=== Records supplied ===

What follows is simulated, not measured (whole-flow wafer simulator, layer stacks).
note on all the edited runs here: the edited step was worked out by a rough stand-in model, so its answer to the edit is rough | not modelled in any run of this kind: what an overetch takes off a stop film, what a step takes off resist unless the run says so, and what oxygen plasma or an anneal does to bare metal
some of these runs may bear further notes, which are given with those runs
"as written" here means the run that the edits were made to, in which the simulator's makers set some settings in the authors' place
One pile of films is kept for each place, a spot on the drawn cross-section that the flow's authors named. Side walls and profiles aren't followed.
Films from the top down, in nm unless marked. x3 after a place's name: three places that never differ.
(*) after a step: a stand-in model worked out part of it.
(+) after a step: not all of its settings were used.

===

Retype the data in full and match it exactly.

=== Expected answer ===
What follows is simulated, not measured (whole-flow wafer simulator, layer stacks).
note on all the edited runs here: the edited step was worked out by a rough stand-in model, so its answer to the edit is rough | not modelled in any run of this kind: what an overetch takes off a stop film, what a step takes off resist unless the run says so, and what oxygen plasma or an anneal does to bare metal
some of these runs may bear further notes, which are given with those runs
"as written" here means the run that the edits were made to, in which the simulator's makers set some settings in the authors' place
One pile of films is kept for each place, a spot on the drawn cross-section that the flow's authors named. Side walls and profiles aren't followed.
Films from the top down, in nm unless marked. x3 after a place's name: three places that never differ.
(*) after a step: a stand-in model worked out part of it.
(+) after a step: not all of its settings were used.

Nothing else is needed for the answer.